PROVIDED MATERIAL:
'''

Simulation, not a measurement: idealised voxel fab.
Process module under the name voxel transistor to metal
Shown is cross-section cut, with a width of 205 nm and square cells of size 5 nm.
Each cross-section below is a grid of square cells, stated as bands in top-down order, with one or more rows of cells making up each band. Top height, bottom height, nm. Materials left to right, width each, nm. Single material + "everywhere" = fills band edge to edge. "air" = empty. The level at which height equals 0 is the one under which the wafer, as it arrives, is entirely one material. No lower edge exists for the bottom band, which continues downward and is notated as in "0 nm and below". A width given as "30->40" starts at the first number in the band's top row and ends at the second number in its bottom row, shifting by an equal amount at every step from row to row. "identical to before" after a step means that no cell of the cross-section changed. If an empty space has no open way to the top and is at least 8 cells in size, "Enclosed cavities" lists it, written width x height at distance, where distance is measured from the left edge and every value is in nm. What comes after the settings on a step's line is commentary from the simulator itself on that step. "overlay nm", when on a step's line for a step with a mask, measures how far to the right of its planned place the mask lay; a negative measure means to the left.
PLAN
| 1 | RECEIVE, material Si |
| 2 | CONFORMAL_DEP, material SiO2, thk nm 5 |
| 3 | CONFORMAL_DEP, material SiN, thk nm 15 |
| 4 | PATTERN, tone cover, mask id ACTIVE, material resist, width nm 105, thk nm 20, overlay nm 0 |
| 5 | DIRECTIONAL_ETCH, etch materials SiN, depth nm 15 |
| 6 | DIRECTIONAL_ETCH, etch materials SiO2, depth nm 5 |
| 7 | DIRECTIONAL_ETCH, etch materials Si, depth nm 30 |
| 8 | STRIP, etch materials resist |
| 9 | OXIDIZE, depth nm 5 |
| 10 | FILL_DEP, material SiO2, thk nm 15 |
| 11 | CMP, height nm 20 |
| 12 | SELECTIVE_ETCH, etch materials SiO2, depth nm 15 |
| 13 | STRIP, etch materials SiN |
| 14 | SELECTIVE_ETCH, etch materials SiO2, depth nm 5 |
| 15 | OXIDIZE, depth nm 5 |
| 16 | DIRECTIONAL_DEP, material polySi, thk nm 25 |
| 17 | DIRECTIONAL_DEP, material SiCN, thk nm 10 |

'''

EXERCISE: The response must hold only the lines above from the line with "SELECTIVE_ETCH, etch materials SiO2, depth nm 5 |" through the line with "thk nm 25 |", each copied exactly, both ends kept.

PROBLEM SOLUTION:
| 14 | SELECTIVE_ETCH, etch materials SiO2, depth nm 5 |
| 15 | OXIDIZE, depth nm 5 |
| 16 | DIRECTIONAL_DEP, material polySi, thk nm 25 |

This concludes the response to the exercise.